Task item:
For the listing below, output exactly the lines from the line with "B2: film thickness" up to and including the line with "Usual settings: time under the liquid (s) 180", and no other lines.

***

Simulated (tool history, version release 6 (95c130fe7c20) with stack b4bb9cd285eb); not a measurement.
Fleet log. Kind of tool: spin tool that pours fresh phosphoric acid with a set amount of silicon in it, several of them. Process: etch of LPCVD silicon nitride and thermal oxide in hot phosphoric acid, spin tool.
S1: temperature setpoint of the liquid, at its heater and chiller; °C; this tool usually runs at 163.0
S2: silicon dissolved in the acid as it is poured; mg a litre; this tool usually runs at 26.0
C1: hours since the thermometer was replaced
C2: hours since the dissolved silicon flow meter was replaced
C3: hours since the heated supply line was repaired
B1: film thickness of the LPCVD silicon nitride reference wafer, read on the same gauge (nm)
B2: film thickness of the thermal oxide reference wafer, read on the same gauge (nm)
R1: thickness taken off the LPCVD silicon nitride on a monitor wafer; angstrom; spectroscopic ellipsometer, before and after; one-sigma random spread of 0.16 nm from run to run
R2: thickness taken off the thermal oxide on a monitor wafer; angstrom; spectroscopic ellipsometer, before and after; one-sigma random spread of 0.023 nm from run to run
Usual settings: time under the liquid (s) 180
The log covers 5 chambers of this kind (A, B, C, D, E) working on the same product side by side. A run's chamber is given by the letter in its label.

***

Task solution:
B2: film thickness of the thermal oxide reference wafer, read on the same gauge (nm)
R1: thickness taken off the LPCVD silicon nitride on a monitor wafer; angstrom; spectroscopic ellipsometer, before and after; one-sigma random spread of 0.16 nm from run to run
R2: thickness taken off the thermal oxide on a monitor wafer; angstrom; spectroscopic ellipsometer, before and after; one-sigma random spread of 0.023 nm from run to run
Usual settings: time under the liquid (s) 180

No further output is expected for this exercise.